* **ASSIGNED TASK**: Exactly the lines from the opening of the data through the line containing "Square cells of" should be reproduced, please, with nothing added.

* **DATASET**:
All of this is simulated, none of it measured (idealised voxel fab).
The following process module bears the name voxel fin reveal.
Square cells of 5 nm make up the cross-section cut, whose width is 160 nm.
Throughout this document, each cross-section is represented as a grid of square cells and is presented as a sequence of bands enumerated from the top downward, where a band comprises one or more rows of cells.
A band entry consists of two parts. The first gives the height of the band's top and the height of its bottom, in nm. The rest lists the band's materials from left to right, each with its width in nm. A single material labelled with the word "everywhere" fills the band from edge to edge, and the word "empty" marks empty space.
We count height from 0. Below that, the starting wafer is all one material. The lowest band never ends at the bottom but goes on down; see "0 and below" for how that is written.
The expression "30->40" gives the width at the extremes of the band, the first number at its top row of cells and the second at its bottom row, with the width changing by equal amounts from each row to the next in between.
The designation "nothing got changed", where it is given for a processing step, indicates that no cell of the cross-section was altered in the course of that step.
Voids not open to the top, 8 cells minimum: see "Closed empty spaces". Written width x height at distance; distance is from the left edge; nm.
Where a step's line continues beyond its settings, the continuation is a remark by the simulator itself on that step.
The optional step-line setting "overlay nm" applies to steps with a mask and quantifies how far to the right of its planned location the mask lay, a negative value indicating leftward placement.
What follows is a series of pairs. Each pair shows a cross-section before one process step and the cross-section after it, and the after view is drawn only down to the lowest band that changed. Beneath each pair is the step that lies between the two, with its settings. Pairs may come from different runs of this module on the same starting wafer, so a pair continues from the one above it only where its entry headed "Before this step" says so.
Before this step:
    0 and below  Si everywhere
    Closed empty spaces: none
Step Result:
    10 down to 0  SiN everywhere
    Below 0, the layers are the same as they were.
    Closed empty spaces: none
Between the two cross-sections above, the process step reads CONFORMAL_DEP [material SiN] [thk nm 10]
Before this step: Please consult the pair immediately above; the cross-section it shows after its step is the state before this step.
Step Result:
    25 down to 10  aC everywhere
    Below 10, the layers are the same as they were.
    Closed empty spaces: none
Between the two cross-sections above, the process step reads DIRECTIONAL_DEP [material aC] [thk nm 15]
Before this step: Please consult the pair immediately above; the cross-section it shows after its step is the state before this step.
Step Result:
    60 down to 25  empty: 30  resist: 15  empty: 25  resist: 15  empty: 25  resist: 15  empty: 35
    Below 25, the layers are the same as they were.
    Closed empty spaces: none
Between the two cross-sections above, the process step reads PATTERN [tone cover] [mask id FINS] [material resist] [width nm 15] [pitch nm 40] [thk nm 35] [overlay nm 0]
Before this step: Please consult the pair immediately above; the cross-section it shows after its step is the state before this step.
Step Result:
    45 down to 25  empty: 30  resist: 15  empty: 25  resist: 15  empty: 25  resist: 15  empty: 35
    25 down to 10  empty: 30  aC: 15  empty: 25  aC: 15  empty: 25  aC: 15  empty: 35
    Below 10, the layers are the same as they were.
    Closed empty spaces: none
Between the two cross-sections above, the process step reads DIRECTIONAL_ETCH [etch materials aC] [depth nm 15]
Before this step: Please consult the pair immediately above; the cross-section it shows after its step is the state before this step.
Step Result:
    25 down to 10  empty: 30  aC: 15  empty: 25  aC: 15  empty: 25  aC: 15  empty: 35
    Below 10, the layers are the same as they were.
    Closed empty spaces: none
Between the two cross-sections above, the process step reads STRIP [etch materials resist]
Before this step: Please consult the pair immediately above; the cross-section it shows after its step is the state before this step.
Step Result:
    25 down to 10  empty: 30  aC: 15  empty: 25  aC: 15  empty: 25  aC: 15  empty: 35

* **RESPONSE BOX**:
All of this is simulated, none of it measured (idealised voxel fab).
The following process module bears the name voxel fin reveal.
Square cells of 5 nm make up the cross-section cut, whose width is 160 nm.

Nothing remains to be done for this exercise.